WORK INSTRUCTION: Give back the full listing that follows exactly as it reads.

··· PROVIDED DATA

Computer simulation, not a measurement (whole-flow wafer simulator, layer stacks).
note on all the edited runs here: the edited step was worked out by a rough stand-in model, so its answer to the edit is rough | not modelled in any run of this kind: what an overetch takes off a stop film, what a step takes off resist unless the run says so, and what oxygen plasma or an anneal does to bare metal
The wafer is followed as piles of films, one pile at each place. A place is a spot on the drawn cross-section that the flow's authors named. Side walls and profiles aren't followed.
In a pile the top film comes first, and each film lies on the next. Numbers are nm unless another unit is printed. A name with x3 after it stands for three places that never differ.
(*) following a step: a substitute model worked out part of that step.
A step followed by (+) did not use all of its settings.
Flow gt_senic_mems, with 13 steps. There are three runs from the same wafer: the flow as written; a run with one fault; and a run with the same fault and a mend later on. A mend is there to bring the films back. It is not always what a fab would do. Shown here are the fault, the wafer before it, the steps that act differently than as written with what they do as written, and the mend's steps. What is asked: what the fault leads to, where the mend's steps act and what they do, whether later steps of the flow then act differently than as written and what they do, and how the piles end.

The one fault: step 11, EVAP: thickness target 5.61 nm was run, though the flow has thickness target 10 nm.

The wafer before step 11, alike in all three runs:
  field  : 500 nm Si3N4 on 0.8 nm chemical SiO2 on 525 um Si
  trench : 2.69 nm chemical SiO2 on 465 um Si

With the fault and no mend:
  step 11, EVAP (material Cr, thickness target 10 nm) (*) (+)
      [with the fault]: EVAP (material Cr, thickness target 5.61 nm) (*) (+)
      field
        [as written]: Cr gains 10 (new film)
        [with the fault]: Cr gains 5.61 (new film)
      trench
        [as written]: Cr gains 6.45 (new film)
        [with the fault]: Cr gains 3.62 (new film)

······

ANSWER BOX:
Computer simulation, not a measurement (whole-flow wafer simulator, layer stacks).
note on all the edited runs here: the edited step was worked out by a rough stand-in model, so its answer to the edit is rough | not modelled in any run of this kind: what an overetch takes off a stop film, what a step takes off resist unless the run says so, and what oxygen plasma or an anneal does to bare metal
The wafer is followed as piles of films, one pile at each place. A place is a spot on the drawn cross-section that the flow's authors named. Side walls and profiles aren't followed.
In a pile the top film comes first, and each film lies on the next. Numbers are nm unless another unit is printed. A name with x3 after it stands for three places that never differ.
(*) following a step: a substitute model worked out part of that step.
A step followed by (+) did not use all of its settings.
Flow gt_senic_mems, with 13 steps. There are three runs from the same wafer: the flow as written; a run with one fault; and a run with the same fault and a mend later on. A mend is there to bring the films back. It is not always what a fab would do. Shown here are the fault, the wafer before it, the steps that act differently than as written with what they do as written, and the mend's steps. What is asked: what the fault leads to, where the mend's steps act and what they do, whether later steps of the flow then act differently than as written and what they do, and how the piles end.

The one fault: step 11, EVAP: thickness target 5.61 nm was run, though the flow has thickness target 10 nm.

The wafer before step 11, alike in all three runs:
  field  : 500 nm Si3N4 on 0.8 nm chemical SiO2 on 525 um Si
  trench : 2.69 nm chemical SiO2 on 465 um Si

With the fault and no mend:
  step 11, EVAP (material Cr, thickness target 10 nm) (*) (+)
      [with the fault]: EVAP (material Cr, thickness target 5.61 nm) (*) (+)
      field
        [as written]: Cr gains 10 (new film)
        [with the fault]: Cr gains 5.61 (new film)
      trench
        [as written]: Cr gains 6.45 (new film)
        [with the fault]: Cr gains 3.62 (new film)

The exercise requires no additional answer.